▸ **Action item**
Repeat the lines of the data exactly, from the first one through the one that contains "This is section".

▸ **Extracted records**
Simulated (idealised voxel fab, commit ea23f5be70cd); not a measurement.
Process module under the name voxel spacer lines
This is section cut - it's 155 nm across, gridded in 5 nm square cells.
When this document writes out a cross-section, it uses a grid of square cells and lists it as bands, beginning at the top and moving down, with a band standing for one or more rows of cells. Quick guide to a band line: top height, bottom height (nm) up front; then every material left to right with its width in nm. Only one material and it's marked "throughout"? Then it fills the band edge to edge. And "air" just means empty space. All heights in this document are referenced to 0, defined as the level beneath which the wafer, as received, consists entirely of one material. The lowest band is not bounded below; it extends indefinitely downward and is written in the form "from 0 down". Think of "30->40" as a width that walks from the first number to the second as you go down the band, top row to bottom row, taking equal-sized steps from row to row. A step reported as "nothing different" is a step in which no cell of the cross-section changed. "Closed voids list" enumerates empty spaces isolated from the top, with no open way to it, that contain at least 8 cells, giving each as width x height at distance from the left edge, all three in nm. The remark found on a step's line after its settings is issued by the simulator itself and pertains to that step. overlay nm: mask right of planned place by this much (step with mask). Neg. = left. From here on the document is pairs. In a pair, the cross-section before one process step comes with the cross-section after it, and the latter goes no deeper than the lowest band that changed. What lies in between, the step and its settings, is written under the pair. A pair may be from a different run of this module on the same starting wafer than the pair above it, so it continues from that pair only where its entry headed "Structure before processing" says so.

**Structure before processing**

▸ **Result**
Simulated (idealised voxel fab, commit ea23f5be70cd); not a measurement.
Process module under the name voxel spacer lines
This is section cut - it's 155 nm across, gridded in 5 nm square cells.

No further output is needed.